== Segment start ==
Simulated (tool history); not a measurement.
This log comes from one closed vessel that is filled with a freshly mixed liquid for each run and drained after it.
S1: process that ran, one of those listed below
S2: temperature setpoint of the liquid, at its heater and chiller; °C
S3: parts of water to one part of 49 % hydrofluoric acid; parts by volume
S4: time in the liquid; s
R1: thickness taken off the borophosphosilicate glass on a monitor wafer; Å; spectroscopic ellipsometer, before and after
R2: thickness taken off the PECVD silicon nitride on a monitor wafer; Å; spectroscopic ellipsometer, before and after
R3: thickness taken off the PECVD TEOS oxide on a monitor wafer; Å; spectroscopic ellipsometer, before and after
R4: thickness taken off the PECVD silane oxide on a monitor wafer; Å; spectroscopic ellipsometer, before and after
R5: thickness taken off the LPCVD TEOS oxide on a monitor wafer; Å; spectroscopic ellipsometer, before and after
== Segment end ==

Action item » Every record shown above should be written out again exactly.

Task solution »
Simulated (tool history); not a measurement.
This log comes from one closed vessel that is filled with a freshly mixed liquid for each run and drained after it.
S1: process that ran, one of those listed below
S2: temperature setpoint of the liquid, at its heater and chiller; °C
S3: parts of water to one part of 49 % hydrofluoric acid; parts by volume
S4: time in the liquid; s
R1: thickness taken off the borophosphosilicate glass on a monitor wafer; Å; spectroscopic ellipsometer, before and after
R2: thickness taken off the PECVD silicon nitride on a monitor wafer; Å; spectroscopic ellipsometer, before and after
R3: thickness taken off the PECVD TEOS oxide on a monitor wafer; Å; spectroscopic ellipsometer, before and after
R4: thickness taken off the PECVD silane oxide on a monitor wafer; Å; spectroscopic ellipsometer, before and after
R5: thickness taken off the LPCVD TEOS oxide on a monitor wafer; Å; spectroscopic ellipsometer, before and after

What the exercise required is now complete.